▶ **ACTION ITEM**
Your answer should be the lines below from the one holding "2 desks looking" through the one holding "The tool's own", copied exactly and with nothing else.

——
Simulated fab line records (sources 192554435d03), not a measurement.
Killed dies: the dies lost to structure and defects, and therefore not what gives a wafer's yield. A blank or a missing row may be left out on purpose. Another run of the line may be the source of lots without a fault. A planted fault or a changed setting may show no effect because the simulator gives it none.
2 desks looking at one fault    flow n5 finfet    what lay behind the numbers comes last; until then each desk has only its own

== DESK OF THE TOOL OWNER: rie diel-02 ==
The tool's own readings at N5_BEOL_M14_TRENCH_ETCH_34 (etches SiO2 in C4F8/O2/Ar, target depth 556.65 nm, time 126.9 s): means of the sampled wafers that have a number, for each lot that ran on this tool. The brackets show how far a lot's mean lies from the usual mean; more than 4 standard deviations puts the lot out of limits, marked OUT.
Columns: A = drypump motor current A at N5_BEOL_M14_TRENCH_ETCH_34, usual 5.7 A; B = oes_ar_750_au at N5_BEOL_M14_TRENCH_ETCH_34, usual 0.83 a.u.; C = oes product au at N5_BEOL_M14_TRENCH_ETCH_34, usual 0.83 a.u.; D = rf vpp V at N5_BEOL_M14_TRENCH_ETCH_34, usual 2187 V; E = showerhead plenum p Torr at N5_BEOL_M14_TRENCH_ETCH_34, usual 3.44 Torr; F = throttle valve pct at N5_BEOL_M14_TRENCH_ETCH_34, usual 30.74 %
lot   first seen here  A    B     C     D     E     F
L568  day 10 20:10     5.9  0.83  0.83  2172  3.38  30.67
——

▶ **RESPONSE**
2 desks looking at one fault    flow n5 finfet    what lay behind the numbers comes last; until then each desk has only its own

== DESK OF THE TOOL OWNER: rie diel-02 ==
The tool's own readings at N5_BEOL_M14_TRENCH_ETCH_34 (etches SiO2 in C4F8/O2/Ar, target depth 556.65 nm, time 126.9 s): means of the sampled wafers that have a number, for each lot that ran on this tool. The brackets show how far a lot's mean lies from the usual mean; more than 4 standard deviations puts the lot out of limits, marked OUT.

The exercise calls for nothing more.